### Exercise
Output only the lines of the entries that follow, starting at the one with "Flow gf180mcu, 472" and running down to the one with "Later steps of the flow that", both included and unchanged.

### Material shown
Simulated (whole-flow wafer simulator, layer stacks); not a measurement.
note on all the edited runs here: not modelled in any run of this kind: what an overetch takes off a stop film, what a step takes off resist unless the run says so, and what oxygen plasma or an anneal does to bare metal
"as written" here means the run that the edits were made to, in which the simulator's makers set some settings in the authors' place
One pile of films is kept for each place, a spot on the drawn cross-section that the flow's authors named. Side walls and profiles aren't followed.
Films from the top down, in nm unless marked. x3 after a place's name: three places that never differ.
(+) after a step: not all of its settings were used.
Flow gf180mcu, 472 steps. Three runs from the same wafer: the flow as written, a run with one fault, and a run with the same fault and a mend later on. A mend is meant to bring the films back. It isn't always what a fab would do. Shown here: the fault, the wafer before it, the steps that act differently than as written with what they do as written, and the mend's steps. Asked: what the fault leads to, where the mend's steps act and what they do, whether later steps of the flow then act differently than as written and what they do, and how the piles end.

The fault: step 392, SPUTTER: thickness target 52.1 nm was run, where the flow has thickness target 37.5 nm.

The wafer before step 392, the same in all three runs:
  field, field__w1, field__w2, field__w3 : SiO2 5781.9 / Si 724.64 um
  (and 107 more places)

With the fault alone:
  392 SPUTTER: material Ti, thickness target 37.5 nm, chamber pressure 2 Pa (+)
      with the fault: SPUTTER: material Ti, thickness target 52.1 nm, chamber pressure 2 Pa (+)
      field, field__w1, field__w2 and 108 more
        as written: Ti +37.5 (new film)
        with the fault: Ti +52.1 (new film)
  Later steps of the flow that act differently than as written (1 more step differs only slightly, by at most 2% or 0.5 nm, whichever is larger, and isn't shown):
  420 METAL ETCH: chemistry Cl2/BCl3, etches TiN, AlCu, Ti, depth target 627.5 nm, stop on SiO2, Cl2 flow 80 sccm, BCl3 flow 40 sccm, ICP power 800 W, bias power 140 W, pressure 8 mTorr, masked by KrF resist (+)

### Response box
Flow gf180mcu, 472 steps. Three runs from the same wafer: the flow as written, a run with one fault, and a run with the same fault and a mend later on. A mend is meant to bring the films back. It isn't always what a fab would do. Shown here: the fault, the wafer before it, the steps that act differently than as written with what they do as written, and the mend's steps. Asked: what the fault leads to, where the mend's steps act and what they do, whether later steps of the flow then act differently than as written and what they do, and how the piles end.

The fault: step 392, SPUTTER: thickness target 52.1 nm was run, where the flow has thickness target 37.5 nm.

The wafer before step 392, the same in all three runs:
  field, field__w1, field__w2, field__w3 : SiO2 5781.9 / Si 724.64 um
  (and 107 more places)

With the fault alone:
  392 SPUTTER: material Ti, thickness target 37.5 nm, chamber pressure 2 Pa (+)
      with the fault: SPUTTER: material Ti, thickness target 52.1 nm, chamber pressure 2 Pa (+)
      field, field__w1, field__w2 and 108 more
        as written: Ti +37.5 (new film)
        with the fault: Ti +52.1 (new film)
  Later steps of the flow that act differently than as written (1 more step differs only slightly, by at most 2% or 0.5 nm, whichever is larger, and isn't shown):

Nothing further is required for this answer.